Would you set down each line of the data below exactly?

SUPPLIED ENTRIES>
|---|

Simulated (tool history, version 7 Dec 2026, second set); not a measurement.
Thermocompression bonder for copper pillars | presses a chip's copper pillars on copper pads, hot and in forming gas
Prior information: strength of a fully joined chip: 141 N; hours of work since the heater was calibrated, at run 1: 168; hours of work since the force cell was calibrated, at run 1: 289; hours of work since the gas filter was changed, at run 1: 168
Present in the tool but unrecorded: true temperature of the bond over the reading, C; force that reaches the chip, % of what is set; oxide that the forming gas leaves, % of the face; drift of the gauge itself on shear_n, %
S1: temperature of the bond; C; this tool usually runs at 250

|---|

TASK RESULT>
Simulated (tool history, version 7 Dec 2026, second set); not a measurement.
Thermocompression bonder for copper pillars | presses a chip's copper pillars on copper pads, hot and in forming gas
Prior information: strength of a fully joined chip: 141 N; hours of work since the heater was calibrated, at run 1: 168; hours of work since the force cell was calibrated, at run 1: 289; hours of work since the gas filter was changed, at run 1: 168
Present in the tool but unrecorded: true temperature of the bond over the reading, C; force that reaches the chip, % of what is set; oxide that the forming gas leaves, % of the face; drift of the gauge itself on shear_n, %
S1: temperature of the bond; C; this tool usually runs at 250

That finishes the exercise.